• WORK ORDER: Restate the records exactly. Include all of them.

━━━━━━━━━━━━━━━━

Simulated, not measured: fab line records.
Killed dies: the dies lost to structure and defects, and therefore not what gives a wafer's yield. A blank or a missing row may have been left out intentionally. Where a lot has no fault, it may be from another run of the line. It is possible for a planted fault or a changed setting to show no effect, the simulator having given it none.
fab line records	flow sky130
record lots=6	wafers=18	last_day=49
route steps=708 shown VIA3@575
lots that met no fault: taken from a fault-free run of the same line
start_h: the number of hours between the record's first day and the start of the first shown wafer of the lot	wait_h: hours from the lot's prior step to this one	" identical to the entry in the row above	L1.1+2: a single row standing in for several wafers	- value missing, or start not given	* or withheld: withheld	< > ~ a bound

━━━━━━━━━━━━━━━━

• TASK RESPONSE:
Simulated, not measured: fab line records.
Killed dies: the dies lost to structure and defects, and therefore not what gives a wafer's yield. A blank or a missing row may have been left out intentionally. Where a lot has no fault, it may be from another run of the line. It is possible for a planted fault or a changed setting to show no effect, the simulator having given it none.
fab line records	flow sky130
record lots=6	wafers=18	last_day=49
route steps=708 shown VIA3@575
lots that met no fault: taken from a fault-free run of the same line
start_h: the number of hours between the record's first day and the start of the first shown wafer of the lot	wait_h: hours from the lot's prior step to this one	" identical to the entry in the row above	L1.1+2: a single row standing in for several wafers	- value missing, or start not given	* or withheld: withheld	< > ~ a bound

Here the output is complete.